_REQUIRED ACTION:_
Every entry below should be written out again exactly.

_RECORD EXTRACTS:_
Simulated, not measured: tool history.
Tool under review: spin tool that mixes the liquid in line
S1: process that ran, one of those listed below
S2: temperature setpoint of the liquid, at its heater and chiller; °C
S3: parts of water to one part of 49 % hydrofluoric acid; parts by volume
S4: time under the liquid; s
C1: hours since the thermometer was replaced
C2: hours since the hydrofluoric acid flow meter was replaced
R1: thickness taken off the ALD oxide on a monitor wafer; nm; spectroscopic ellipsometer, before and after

_RESPONSE AREA:_
Simulated, not measured: tool history.
Tool under review: spin tool that mixes the liquid in line
S1: process that ran, one of those listed below
S2: temperature setpoint of the liquid, at its heater and chiller; °C
S3: parts of water to one part of 49 % hydrofluoric acid; parts by volume
S4: time under the liquid; s
C1: hours since the thermometer was replaced
C2: hours since the hydrofluoric acid flow meter was replaced
R1: thickness taken off the ALD oxide on a monitor wafer; nm; spectroscopic ellipsometer, before and after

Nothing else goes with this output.